____ ENTRIES SHOWN
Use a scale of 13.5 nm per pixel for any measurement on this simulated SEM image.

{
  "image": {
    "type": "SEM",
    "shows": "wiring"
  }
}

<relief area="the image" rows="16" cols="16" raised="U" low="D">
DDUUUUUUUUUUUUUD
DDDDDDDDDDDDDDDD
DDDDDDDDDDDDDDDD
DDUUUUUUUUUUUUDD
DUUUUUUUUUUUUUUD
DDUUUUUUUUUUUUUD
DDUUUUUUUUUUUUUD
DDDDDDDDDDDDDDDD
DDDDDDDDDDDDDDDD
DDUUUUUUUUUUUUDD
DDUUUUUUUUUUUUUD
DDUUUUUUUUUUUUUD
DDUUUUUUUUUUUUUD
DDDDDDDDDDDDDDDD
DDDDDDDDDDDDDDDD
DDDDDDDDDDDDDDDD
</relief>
________

▶ _ASSIGNED TASK_
Write down every line of the data exactly as it appears above.

▶ _WRITTEN SOLUTION_
Use a scale of 13.5 nm per pixel for any measurement on this simulated SEM image.

{
  "image": {
    "type": "SEM",
    "shows": "wiring"
  }
}

<relief area="the image" rows="16" cols="16" raised="U" low="D">
DDUUUUUUUUUUUUUD
DDDDDDDDDDDDDDDD
DDDDDDDDDDDDDDDD
DDUUUUUUUUUUUUDD
DUUUUUUUUUUUUUUD
DDUUUUUUUUUUUUUD
DDUUUUUUUUUUUUUD
DDDDDDDDDDDDDDDD
DDDDDDDDDDDDDDDD
DDUUUUUUUUUUUUDD
DDUUUUUUUUUUUUUD
DDUUUUUUUUUUUUUD
DDUUUUUUUUUUUUUD
DDDDDDDDDDDDDDDD
DDDDDDDDDDDDDDDD
DDDDDDDDDDDDDDDD
</relief>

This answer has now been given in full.